EXERCISE:
Look below for the line that has "Best wishes". Set down the lines from there through the line that has "Reviewer: The caption", exactly as written.

STORED DATA:
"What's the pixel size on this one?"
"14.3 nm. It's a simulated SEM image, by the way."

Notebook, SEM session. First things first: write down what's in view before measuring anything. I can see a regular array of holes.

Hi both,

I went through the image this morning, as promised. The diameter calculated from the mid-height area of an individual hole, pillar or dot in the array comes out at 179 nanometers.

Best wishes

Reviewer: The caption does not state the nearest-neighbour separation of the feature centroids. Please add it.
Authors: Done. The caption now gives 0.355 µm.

SOLUTION:
Best wishes

Reviewer: The caption does not state the nearest-neighbour separation of the feature centroids. Please add it.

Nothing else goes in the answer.